In your reply, reproduce the lines from the first one below to the line containing "Where does the", inclusive, exactly as they stand.

::: GIVEN INFORMATION :::
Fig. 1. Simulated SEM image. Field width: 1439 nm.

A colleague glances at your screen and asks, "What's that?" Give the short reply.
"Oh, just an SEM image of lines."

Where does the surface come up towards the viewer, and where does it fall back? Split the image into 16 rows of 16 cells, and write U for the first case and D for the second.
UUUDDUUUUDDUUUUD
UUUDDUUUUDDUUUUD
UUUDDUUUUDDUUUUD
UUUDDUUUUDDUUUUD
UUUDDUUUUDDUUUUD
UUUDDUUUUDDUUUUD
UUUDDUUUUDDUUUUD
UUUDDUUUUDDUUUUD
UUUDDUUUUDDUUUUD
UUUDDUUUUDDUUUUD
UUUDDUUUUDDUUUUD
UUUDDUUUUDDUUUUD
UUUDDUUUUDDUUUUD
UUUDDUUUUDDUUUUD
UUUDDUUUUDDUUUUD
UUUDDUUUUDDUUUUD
:::

## WRITTEN RESPONSE
Fig. 1. Simulated SEM image. Field width: 1439 nm.

A colleague glances at your screen and asks, "What's that?" Give the short reply.
"Oh, just an SEM image of lines."

Where does the surface come up towards the viewer, and where does it fall back? Split the image into 16 rows of 16 cells, and write U for the first case and D for the second.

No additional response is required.